● REQUIREMENT: Return the run of lines below that opens with the line containing "L190,day 4 12:26,film_metro-03,371.2" and closes with the line containing "L209,day 8 23:28,film_metro-02,371.9", keeping each one exact.

● PROVIDED RECORDS:
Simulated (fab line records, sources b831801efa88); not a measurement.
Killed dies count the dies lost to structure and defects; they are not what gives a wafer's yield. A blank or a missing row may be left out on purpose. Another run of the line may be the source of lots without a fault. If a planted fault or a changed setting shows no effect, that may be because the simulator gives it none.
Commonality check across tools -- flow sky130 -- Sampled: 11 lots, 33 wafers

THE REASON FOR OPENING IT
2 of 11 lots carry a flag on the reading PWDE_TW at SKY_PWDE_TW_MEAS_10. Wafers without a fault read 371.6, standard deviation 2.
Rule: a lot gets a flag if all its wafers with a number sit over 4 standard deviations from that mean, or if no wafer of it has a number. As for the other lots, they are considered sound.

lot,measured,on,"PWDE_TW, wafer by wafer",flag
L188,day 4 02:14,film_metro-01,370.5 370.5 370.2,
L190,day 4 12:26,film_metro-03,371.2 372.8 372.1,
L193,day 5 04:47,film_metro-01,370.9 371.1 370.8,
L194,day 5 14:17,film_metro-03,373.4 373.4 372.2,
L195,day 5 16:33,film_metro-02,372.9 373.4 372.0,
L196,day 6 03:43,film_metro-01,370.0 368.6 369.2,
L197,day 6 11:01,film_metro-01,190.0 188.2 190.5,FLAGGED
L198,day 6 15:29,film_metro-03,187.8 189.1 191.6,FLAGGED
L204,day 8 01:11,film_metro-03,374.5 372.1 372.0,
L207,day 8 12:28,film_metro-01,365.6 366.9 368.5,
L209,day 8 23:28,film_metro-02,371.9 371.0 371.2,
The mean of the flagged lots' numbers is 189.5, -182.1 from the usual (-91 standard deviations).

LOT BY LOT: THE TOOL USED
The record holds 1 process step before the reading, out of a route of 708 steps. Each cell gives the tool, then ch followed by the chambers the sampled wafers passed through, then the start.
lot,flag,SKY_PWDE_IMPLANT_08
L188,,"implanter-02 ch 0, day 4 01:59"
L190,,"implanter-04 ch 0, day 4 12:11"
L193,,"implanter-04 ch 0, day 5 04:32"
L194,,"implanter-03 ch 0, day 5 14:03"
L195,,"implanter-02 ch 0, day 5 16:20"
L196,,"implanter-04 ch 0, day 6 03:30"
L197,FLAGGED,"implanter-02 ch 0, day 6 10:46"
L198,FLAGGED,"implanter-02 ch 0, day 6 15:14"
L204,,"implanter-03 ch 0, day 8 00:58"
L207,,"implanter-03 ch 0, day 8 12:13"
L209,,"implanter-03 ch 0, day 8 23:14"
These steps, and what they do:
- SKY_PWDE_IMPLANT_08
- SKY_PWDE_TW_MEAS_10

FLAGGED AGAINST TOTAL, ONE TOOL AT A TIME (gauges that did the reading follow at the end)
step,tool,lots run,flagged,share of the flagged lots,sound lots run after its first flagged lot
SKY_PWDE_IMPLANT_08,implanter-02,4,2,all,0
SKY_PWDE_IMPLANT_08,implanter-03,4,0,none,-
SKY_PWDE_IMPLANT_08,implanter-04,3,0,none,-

● WORKED SOLUTION:
L190,day 4 12:26,film_metro-03,371.2 372.8 372.1,
L193,day 5 04:47,film_metro-01,370.9 371.1 370.8,
L194,day 5 14:17,film_metro-03,373.4 373.4 372.2,
L195,day 5 16:33,film_metro-02,372.9 373.4 372.0,
L196,day 6 03:43,film_metro-01,370.0 368.6 369.2,
L197,day 6 11:01,film_metro-01,190.0 188.2 190.5,FLAGGED
L198,day 6 15:29,film_metro-03,187.8 189.1 191.6,FLAGGED
L204,day 8 01:11,film_metro-03,374.5 372.1 372.0,
L207,day 8 12:28,film_metro-01,365.6 366.9 368.5,
L209,day 8 23:28,film_metro-02,371.9 371.0 371.2,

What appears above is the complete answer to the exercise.